════

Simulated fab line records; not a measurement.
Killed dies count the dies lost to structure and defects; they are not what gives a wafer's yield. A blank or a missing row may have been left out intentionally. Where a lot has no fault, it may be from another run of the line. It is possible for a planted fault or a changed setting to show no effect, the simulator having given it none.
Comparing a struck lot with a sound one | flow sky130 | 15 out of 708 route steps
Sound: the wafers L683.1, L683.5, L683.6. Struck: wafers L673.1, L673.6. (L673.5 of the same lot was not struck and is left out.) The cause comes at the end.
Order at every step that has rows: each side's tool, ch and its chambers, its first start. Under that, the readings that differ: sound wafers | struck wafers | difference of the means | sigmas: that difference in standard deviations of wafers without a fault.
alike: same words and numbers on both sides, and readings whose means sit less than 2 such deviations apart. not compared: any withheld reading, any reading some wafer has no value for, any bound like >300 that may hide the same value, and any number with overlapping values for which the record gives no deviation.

════

Brief ▸
Your job is to retype all of the material exactly.

Task response ▸
Simulated fab line records; not a measurement.
Killed dies count the dies lost to structure and defects; they are not what gives a wafer's yield. A blank or a missing row may have been left out intentionally. Where a lot has no fault, it may be from another run of the line. It is possible for a planted fault or a changed setting to show no effect, the simulator having given it none.
Comparing a struck lot with a sound one | flow sky130 | 15 out of 708 route steps
Sound: the wafers L683.1, L683.5, L683.6. Struck: wafers L673.1, L673.6. (L673.5 of the same lot was not struck and is left out.) The cause comes at the end.
Order at every step that has rows: each side's tool, ch and its chambers, its first start. Under that, the readings that differ: sound wafers | struck wafers | difference of the means | sigmas: that difference in standard deviations of wafers without a fault.
alike: same words and numbers on both sides, and readings whose means sit less than 2 such deviations apart. not compared: any withheld reading, any reading some wafer has no value for, any bound like >300 that may hide the same value, and any number with overlapping values for which the record gives no deviation.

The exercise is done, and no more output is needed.